********

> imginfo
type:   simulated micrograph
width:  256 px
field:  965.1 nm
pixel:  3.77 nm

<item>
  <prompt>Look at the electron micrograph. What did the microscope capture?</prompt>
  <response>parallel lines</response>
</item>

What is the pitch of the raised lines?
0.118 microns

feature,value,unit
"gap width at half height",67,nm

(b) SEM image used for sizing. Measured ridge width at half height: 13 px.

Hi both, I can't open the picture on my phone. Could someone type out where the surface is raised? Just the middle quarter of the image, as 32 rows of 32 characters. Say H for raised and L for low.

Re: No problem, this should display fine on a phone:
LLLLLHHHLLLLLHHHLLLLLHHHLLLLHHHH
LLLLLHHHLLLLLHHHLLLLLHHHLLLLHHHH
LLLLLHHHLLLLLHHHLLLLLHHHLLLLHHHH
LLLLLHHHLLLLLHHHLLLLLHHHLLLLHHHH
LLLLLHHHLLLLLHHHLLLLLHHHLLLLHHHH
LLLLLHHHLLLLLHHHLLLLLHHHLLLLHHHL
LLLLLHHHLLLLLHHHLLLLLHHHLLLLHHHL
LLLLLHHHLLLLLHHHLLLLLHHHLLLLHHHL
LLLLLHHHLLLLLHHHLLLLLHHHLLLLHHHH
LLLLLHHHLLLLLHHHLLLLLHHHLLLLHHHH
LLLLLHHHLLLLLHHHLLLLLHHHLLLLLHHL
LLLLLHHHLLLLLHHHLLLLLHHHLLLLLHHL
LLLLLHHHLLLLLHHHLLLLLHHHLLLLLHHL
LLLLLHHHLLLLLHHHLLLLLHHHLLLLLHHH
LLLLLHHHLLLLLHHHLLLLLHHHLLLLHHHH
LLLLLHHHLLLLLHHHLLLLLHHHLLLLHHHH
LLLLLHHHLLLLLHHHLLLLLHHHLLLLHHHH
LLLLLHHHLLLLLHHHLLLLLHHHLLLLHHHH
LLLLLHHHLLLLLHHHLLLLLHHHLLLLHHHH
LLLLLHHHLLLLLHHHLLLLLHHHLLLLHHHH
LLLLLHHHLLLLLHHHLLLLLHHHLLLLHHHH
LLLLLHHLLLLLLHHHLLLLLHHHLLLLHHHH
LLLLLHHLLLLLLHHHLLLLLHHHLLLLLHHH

********

Work item
Reproduce, exactly as they stand in the data above, the lines from the one that holds "0.118 microns" to the one that holds "LLLLLHHLLLLLLHHHLLLLLHHHLLLLHHHH", inclusive.

Your response
0.118 microns

feature,value,unit
"gap width at half height",67,nm

(b) SEM image used for sizing. Measured ridge width at half height: 13 px.

Hi both, I can't open the picture on my phone. Could someone type out where the surface is raised? Just the middle quarter of the image, as 32 rows of 32 characters. Say H for raised and L for low.

Re: No problem, this should display fine on a phone:
LLLLLHHHLLLLLHHHLLLLLHHHLLLLHHHH
LLLLLHHHLLLLLHHHLLLLLHHHLLLLHHHH
LLLLLHHHLLLLLHHHLLLLLHHHLLLLHHHH
LLLLLHHHLLLLLHHHLLLLLHHHLLLLHHHH
LLLLLHHHLLLLLHHHLLLLLHHHLLLLHHHH
LLLLLHHHLLLLLHHHLLLLLHHHLLLLHHHL
LLLLLHHHLLLLLHHHLLLLLHHHLLLLHHHL
LLLLLHHHLLLLLHHHLLLLLHHHLLLLHHHL
LLLLLHHHLLLLLHHHLLLLLHHHLLLLHHHH
LLLLLHHHLLLLLHHHLLLLLHHHLLLLHHHH
LLLLLHHHLLLLLHHHLLLLLHHHLLLLLHHL
LLLLLHHHLLLLLHHHLLLLLHHHLLLLLHHL
LLLLLHHHLLLLLHHHLLLLLHHHLLLLLHHL
LLLLLHHHLLLLLHHHLLLLLHHHLLLLLHHH
LLLLLHHHLLLLLHHHLLLLLHHHLLLLHHHH
LLLLLHHHLLLLLHHHLLLLLHHHLLLLHHHH
LLLLLHHHLLLLLHHHLLLLLHHHLLLLHHHH
LLLLLHHHLLLLLHHHLLLLLHHHLLLLHHHH
LLLLLHHHLLLLLHHHLLLLLHHHLLLLHHHH
LLLLLHHHLLLLLHHHLLLLLHHHLLLLHHHH
LLLLLHHHLLLLLHHHLLLLLHHHLLLLHHHH
LLLLLHHLLLLLLHHHLLLLLHHHLLLLHHHH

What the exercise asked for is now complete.